## Data shown
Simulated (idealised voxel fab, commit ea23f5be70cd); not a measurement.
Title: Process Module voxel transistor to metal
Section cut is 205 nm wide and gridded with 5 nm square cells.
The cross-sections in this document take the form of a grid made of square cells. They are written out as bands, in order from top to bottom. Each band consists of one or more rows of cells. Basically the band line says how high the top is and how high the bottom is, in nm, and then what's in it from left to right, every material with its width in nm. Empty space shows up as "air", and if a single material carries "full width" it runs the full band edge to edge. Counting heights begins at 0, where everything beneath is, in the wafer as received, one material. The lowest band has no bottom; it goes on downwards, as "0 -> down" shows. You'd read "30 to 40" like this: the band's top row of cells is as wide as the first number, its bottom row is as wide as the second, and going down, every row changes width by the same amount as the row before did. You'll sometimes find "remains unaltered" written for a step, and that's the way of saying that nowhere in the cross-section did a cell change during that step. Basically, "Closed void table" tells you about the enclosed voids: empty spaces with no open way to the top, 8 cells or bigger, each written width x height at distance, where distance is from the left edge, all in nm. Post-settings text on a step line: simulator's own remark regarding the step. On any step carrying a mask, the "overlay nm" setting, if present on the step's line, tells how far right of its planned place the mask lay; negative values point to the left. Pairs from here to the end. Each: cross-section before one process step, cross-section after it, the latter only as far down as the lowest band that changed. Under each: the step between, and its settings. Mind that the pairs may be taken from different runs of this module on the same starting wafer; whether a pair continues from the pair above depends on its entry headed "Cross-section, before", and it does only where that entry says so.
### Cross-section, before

## Assigned task
Please make an exact copy of the entries, down to the last character.

## Task response
Simulated (idealised voxel fab, commit ea23f5be70cd); not a measurement.
Title: Process Module voxel transistor to metal
Section cut is 205 nm wide and gridded with 5 nm square cells.
The cross-sections in this document take the form of a grid made of square cells. They are written out as bands, in order from top to bottom. Each band consists of one or more rows of cells. Basically the band line says how high the top is and how high the bottom is, in nm, and then what's in it from left to right, every material with its width in nm. Empty space shows up as "air", and if a single material carries "full width" it runs the full band edge to edge. Counting heights begins at 0, where everything beneath is, in the wafer as received, one material. The lowest band has no bottom; it goes on downwards, as "0 -> down" shows. You'd read "30 to 40" like this: the band's top row of cells is as wide as the first number, its bottom row is as wide as the second, and going down, every row changes width by the same amount as the row before did. You'll sometimes find "remains unaltered" written for a step, and that's the way of saying that nowhere in the cross-section did a cell change during that step. Basically, "Closed void table" tells you about the enclosed voids: empty spaces with no open way to the top, 8 cells or bigger, each written width x height at distance, where distance is from the left edge, all in nm. Post-settings text on a step line: simulator's own remark regarding the step. On any step carrying a mask, the "overlay nm" setting, if present on the step's line, tells how far right of its planned place the mask lay; negative values point to the left. Pairs from here to the end. Each: cross-section before one process step, cross-section after it, the latter only as far down as the lowest band that changed. Under each: the step between, and its settings. Mind that the pairs may be taken from different runs of this module on the same starting wafer; whether a pair continues from the pair above depends on its entry headed "Cross-section, before", and it does only where that entry says so.
### Cross-section, before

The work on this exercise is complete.